ASSIGNED TASK
For this exercise, repeat the listing below from its first line through the line containing "on the recipe |", exactly as written.

DATA PROVIDED
──────────────────────────────
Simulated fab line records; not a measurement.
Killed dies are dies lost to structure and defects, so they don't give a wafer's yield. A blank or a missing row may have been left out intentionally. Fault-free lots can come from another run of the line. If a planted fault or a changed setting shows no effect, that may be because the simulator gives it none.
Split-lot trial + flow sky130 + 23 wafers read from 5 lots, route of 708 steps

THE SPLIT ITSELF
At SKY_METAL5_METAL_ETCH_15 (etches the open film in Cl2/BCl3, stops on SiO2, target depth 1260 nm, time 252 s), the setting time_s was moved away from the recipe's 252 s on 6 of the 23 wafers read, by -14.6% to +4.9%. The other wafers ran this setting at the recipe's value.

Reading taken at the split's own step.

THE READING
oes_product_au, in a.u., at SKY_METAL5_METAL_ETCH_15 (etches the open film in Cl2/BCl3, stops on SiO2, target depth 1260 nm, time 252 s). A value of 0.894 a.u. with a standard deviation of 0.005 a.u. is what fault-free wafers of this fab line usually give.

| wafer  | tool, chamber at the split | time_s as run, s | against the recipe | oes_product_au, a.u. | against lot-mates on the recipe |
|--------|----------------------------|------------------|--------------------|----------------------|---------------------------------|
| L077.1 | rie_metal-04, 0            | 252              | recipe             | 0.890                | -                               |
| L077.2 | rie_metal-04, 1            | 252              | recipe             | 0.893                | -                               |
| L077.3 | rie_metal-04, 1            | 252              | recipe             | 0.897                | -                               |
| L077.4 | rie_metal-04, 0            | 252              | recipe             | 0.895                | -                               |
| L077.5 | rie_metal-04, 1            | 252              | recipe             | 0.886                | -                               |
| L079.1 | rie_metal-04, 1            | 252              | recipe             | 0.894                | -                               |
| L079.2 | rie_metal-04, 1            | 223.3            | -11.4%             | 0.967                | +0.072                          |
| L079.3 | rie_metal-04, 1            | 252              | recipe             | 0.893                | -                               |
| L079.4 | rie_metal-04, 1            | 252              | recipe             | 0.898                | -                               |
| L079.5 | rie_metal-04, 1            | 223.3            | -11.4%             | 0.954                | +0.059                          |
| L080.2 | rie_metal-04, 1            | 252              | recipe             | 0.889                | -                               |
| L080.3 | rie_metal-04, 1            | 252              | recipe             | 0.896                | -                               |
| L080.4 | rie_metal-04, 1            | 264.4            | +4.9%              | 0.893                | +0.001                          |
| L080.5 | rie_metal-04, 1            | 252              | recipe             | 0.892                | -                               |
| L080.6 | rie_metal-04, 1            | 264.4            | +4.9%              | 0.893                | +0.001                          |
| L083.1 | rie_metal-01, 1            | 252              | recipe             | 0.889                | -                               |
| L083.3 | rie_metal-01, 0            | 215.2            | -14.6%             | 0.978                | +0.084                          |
──────────────────────────────

TASK RESPONSE
Simulated fab line records; not a measurement.
Killed dies are dies lost to structure and defects, so they don't give a wafer's yield. A blank or a missing row may have been left out intentionally. Fault-free lots can come from another run of the line. If a planted fault or a changed setting shows no effect, that may be because the simulator gives it none.
Split-lot trial + flow sky130 + 23 wafers read from 5 lots, route of 708 steps

THE SPLIT ITSELF
At SKY_METAL5_METAL_ETCH_15 (etches the open film in Cl2/BCl3, stops on SiO2, target depth 1260 nm, time 252 s), the setting time_s was moved away from the recipe's 252 s on 6 of the 23 wafers read, by -14.6% to +4.9%. The other wafers ran this setting at the recipe's value.

Reading taken at the split's own step.

THE READING
oes_product_au, in a.u., at SKY_METAL5_METAL_ETCH_15 (etches the open film in Cl2/BCl3, stops on SiO2, target depth 1260 nm, time 252 s). A value of 0.894 a.u. with a standard deviation of 0.005 a.u. is what fault-free wafers of this fab line usually give.

| wafer  | tool, chamber at the split | time_s as run, s | against the recipe | oes_product_au, a.u. | against lot-mates on the recipe |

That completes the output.